╔══

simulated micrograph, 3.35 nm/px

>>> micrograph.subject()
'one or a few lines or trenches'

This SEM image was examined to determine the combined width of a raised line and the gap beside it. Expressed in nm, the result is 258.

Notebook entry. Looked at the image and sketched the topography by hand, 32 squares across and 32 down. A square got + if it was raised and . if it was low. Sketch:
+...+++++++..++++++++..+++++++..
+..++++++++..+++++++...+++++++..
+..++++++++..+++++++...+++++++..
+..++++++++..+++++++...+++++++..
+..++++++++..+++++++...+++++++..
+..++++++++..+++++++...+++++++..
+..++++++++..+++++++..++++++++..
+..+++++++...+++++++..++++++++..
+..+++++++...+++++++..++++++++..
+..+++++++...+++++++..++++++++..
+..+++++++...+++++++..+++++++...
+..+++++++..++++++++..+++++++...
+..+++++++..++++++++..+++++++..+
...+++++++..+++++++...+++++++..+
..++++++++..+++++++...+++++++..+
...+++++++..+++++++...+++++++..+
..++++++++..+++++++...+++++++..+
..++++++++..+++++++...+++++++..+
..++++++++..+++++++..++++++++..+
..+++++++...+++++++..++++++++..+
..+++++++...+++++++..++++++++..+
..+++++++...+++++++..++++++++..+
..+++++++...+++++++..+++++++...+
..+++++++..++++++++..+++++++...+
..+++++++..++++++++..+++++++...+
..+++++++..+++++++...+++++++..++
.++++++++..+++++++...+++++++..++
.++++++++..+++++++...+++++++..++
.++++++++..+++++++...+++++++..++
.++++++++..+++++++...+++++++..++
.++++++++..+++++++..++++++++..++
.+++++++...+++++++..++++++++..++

╚══

■ REQUIREMENT ■
Nothing should be returned except the lines from the first line of the data above through the line with "Notebook entry. Looked", each one exact.

■ EXERCISE OUTPUT ■
simulated micrograph, 3.35 nm/px

>>> micrograph.subject()
'one or a few lines or trenches'

This SEM image was examined to determine the combined width of a raised line and the gap beside it. Expressed in nm, the result is 258.

Notebook entry. Looked at the image and sketched the topography by hand, 32 squares across and 32 down. A square got + if it was raised and . if it was low. Sketch:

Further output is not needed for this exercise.